§ **Study material**:
<<<<
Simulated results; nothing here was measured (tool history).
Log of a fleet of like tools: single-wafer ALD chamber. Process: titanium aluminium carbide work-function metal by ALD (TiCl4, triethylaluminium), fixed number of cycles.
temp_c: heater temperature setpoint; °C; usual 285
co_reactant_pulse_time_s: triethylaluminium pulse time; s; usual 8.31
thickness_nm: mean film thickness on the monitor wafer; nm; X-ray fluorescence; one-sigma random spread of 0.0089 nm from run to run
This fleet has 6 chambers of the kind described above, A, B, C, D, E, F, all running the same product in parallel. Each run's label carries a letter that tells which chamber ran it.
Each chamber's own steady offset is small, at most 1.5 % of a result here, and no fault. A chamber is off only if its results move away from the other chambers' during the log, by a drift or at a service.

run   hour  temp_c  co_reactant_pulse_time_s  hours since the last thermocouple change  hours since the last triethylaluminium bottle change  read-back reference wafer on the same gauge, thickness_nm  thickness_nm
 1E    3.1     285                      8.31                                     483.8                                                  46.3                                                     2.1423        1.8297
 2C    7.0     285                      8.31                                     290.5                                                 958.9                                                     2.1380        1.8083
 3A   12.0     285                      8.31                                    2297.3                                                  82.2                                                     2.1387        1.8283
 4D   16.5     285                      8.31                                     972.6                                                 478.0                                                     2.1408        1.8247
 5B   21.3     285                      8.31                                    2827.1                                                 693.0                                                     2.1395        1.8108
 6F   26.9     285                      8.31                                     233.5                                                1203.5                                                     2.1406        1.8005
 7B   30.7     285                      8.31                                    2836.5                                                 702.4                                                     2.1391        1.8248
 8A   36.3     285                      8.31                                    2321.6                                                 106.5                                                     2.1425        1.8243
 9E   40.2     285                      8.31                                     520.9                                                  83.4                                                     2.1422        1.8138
>>>>

§ **Work request**: Copy out each line of the data above, exactly, if it lies between the line holding "Log of a fleet" and the line holding "co_reactant_pulse_time_s: triethylaluminium pulse", inclusive; copy no other line.

§ **Written response**:
Log of a fleet of like tools: single-wafer ALD chamber. Process: titanium aluminium carbide work-function metal by ALD (TiCl4, triethylaluminium), fixed number of cycles.
temp_c: heater temperature setpoint; °C; usual 285
co_reactant_pulse_time_s: triethylaluminium pulse time; s; usual 8.31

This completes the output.